====

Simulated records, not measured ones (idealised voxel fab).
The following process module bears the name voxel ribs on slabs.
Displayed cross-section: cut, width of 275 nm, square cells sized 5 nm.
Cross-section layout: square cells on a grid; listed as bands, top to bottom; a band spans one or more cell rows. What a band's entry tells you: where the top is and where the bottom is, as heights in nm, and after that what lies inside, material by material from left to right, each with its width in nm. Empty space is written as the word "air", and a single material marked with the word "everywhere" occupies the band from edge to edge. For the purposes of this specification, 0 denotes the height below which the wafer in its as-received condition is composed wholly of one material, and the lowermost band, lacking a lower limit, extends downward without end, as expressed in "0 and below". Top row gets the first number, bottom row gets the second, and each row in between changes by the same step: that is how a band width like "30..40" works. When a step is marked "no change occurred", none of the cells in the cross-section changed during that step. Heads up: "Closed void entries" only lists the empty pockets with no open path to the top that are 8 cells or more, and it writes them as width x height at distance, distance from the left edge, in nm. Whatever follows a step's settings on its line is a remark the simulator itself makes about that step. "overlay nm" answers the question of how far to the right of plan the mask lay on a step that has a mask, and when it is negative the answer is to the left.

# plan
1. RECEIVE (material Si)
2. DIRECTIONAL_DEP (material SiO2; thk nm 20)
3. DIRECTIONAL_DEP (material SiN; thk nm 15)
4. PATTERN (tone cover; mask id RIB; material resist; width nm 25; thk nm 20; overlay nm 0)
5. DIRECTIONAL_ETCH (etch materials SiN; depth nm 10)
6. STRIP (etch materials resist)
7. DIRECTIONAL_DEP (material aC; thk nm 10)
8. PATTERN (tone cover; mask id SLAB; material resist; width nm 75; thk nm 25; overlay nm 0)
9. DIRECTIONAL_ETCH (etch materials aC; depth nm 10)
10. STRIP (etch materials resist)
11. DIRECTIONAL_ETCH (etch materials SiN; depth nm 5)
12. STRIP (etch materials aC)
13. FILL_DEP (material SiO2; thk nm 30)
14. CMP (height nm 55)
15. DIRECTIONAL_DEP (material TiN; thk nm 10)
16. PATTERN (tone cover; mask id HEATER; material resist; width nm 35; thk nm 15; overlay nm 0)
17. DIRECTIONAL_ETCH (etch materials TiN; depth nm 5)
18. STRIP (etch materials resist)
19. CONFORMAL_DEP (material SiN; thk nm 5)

====

■ **Work instruction**: Set every line down again exactly. Begin with the first line of the entries and finish with the line containing "3. DIRECTIONAL_DEP (material SiN; thk nm 15)".

■ **Written response**:
Simulated records, not measured ones (idealised voxel fab).
The following process module bears the name voxel ribs on slabs.
Displayed cross-section: cut, width of 275 nm, square cells sized 5 nm.
Cross-section layout: square cells on a grid; listed as bands, top to bottom; a band spans one or more cell rows. What a band's entry tells you: where the top is and where the bottom is, as heights in nm, and after that what lies inside, material by material from left to right, each with its width in nm. Empty space is written as the word "air", and a single material marked with the word "everywhere" occupies the band from edge to edge. For the purposes of this specification, 0 denotes the height below which the wafer in its as-received condition is composed wholly of one material, and the lowermost band, lacking a lower limit, extends downward without end, as expressed in "0 and below". Top row gets the first number, bottom row gets the second, and each row in between changes by the same step: that is how a band width like "30..40" works. When a step is marked "no change occurred", none of the cells in the cross-section changed during that step. Heads up: "Closed void entries" only lists the empty pockets with no open path to the top that are 8 cells or more, and it writes them as width x height at distance, distance from the left edge, in nm. Whatever follows a step's settings on its line is a remark the simulator itself makes about that step. "overlay nm" answers the question of how far to the right of plan the mask lay on a step that has a mask, and when it is negative the answer is to the left.

# plan
1. RECEIVE (material Si)
2. DIRECTIONAL_DEP (material SiO2; thk nm 20)
3. DIRECTIONAL_DEP (material SiN; thk nm 15)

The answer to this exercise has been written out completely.